Work order -
In your answer, copy every entry that follows exactly.

Material provided -
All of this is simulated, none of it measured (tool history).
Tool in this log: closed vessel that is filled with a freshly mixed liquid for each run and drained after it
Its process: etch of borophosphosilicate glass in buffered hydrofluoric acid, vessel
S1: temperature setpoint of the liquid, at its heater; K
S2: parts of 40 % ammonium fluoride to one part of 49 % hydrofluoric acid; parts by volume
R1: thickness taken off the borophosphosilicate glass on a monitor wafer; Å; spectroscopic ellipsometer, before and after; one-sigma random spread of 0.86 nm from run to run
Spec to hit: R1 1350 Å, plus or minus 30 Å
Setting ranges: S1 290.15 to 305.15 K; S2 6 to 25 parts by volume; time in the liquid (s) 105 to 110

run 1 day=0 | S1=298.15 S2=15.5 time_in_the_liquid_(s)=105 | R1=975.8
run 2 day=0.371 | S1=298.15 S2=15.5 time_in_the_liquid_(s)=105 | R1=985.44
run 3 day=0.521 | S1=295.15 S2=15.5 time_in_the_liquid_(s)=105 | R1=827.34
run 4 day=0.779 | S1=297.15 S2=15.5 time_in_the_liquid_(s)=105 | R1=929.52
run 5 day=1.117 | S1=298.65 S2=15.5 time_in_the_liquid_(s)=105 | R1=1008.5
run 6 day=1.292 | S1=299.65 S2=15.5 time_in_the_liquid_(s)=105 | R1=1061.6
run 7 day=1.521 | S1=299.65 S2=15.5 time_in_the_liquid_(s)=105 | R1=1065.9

Answer area -
All of this is simulated, none of it measured (tool history).
Tool in this log: closed vessel that is filled with a freshly mixed liquid for each run and drained after it
Its process: etch of borophosphosilicate glass in buffered hydrofluoric acid, vessel
S1: temperature setpoint of the liquid, at its heater; K
S2: parts of 40 % ammonium fluoride to one part of 49 % hydrofluoric acid; parts by volume
R1: thickness taken off the borophosphosilicate glass on a monitor wafer; Å; spectroscopic ellipsometer, before and after; one-sigma random spread of 0.86 nm from run to run
Spec to hit: R1 1350 Å, plus or minus 30 Å
Setting ranges: S1 290.15 to 305.15 K; S2 6 to 25 parts by volume; time in the liquid (s) 105 to 110

run 1 day=0 | S1=298.15 S2=15.5 time_in_the_liquid_(s)=105 | R1=975.8
run 2 day=0.371 | S1=298.15 S2=15.5 time_in_the_liquid_(s)=105 | R1=985.44
run 3 day=0.521 | S1=295.15 S2=15.5 time_in_the_liquid_(s)=105 | R1=827.34
run 4 day=0.779 | S1=297.15 S2=15.5 time_in_the_liquid_(s)=105 | R1=929.52
run 5 day=1.117 | S1=298.65 S2=15.5 time_in_the_liquid_(s)=105 | R1=1008.5
run 6 day=1.292 | S1=299.65 S2=15.5 time_in_the_liquid_(s)=105 | R1=1061.6
run 7 day=1.521 | S1=299.65 S2=15.5 time_in_the_liquid_(s)=105 | R1=1065.9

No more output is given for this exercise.